Entries shown:
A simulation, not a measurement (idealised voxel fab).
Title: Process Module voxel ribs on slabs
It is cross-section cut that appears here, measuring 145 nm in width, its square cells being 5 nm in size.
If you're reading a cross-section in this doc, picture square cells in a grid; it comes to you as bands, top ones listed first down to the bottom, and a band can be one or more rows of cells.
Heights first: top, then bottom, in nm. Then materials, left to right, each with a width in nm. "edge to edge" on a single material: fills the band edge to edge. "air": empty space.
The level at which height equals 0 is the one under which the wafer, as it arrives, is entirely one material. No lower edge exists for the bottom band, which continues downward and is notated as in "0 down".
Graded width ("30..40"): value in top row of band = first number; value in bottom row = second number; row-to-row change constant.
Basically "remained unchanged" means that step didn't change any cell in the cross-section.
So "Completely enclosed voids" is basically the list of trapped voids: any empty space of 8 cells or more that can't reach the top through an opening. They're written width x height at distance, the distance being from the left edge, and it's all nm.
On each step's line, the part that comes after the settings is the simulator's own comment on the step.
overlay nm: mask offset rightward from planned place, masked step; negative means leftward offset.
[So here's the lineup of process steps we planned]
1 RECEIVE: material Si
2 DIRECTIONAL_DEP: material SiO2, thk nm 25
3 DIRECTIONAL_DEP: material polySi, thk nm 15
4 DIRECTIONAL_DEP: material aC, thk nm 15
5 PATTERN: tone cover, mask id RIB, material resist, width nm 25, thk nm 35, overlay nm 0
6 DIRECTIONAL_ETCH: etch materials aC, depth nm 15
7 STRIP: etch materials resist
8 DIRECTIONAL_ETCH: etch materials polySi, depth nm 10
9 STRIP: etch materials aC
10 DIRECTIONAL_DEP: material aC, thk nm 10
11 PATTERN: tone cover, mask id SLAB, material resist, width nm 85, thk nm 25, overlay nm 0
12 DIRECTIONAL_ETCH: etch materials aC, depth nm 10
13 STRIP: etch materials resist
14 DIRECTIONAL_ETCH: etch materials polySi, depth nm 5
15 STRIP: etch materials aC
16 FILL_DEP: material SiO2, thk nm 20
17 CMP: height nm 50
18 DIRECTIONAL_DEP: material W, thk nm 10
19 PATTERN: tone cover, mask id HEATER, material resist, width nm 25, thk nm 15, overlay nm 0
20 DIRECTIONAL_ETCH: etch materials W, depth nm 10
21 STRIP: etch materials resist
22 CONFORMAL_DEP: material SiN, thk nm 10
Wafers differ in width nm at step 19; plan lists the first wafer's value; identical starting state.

Work order: Start at the first line of the material and transcribe each line exactly, stopping once the line containing "The level at" has been written.

Written reply:
A simulation, not a measurement (idealised voxel fab).
Title: Process Module voxel ribs on slabs
It is cross-section cut that appears here, measuring 145 nm in width, its square cells being 5 nm in size.
If you're reading a cross-section in this doc, picture square cells in a grid; it comes to you as bands, top ones listed first down to the bottom, and a band can be one or more rows of cells.
Heights first: top, then bottom, in nm. Then materials, left to right, each with a width in nm. "edge to edge" on a single material: fills the band edge to edge. "air": empty space.
The level at which height equals 0 is the one under which the wafer, as it arrives, is entirely one material. No lower edge exists for the bottom band, which continues downward and is notated as in "0 down".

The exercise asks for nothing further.